________________

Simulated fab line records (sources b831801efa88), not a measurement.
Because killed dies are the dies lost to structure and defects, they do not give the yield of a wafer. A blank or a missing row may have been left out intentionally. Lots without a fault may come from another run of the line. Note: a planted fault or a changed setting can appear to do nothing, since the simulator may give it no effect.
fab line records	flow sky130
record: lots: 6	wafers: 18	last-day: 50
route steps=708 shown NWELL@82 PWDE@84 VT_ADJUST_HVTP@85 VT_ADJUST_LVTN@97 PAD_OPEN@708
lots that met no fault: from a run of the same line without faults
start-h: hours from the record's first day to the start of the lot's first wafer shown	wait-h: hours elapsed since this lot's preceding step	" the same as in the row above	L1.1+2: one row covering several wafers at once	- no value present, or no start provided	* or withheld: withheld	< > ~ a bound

________________

> Requirement: Set down the preceding data verbatim. Every line belongs in the copy.

> Task output:
Simulated fab line records (sources b831801efa88), not a measurement.
Because killed dies are the dies lost to structure and defects, they do not give the yield of a wafer. A blank or a missing row may have been left out intentionally. Lots without a fault may come from another run of the line. Note: a planted fault or a changed setting can appear to do nothing, since the simulator may give it no effect.
fab line records	flow sky130
record: lots: 6	wafers: 18	last-day: 50
route steps=708 shown NWELL@82 PWDE@84 VT_ADJUST_HVTP@85 VT_ADJUST_LVTN@97 PAD_OPEN@708
lots that met no fault: from a run of the same line without faults
start-h: hours from the record's first day to the start of the lot's first wafer shown	wait-h: hours elapsed since this lot's preceding step	" the same as in the row above	L1.1+2: one row covering several wafers at once	- no value present, or no start provided	* or withheld: withheld	< > ~ a bound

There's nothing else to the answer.